→ **Required action**: Write out the entries again exactly as they are given.

== Segment start ==

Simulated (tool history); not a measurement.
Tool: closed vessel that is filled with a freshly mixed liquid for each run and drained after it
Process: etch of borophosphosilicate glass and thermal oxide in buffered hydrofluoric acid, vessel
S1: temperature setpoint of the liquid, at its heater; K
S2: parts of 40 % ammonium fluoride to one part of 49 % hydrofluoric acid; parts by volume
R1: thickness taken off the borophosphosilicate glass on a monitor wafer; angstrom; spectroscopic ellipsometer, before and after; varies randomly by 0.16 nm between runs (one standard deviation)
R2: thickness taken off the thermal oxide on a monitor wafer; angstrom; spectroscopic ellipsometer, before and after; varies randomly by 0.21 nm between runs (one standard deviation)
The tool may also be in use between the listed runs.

== Segment end ==

→ **Task answer**:
Simulated (tool history); not a measurement.
Tool: closed vessel that is filled with a freshly mixed liquid for each run and drained after it
Process: etch of borophosphosilicate glass and thermal oxide in buffered hydrofluoric acid, vessel
S1: temperature setpoint of the liquid, at its heater; K
S2: parts of 40 % ammonium fluoride to one part of 49 % hydrofluoric acid; parts by volume
R1: thickness taken off the borophosphosilicate glass on a monitor wafer; angstrom; spectroscopic ellipsometer, before and after; varies randomly by 0.16 nm between runs (one standard deviation)
R2: thickness taken off the thermal oxide on a monitor wafer; angstrom; spectroscopic ellipsometer, before and after; varies randomly by 0.21 nm between runs (one standard deviation)
The tool may also be in use between the listed runs.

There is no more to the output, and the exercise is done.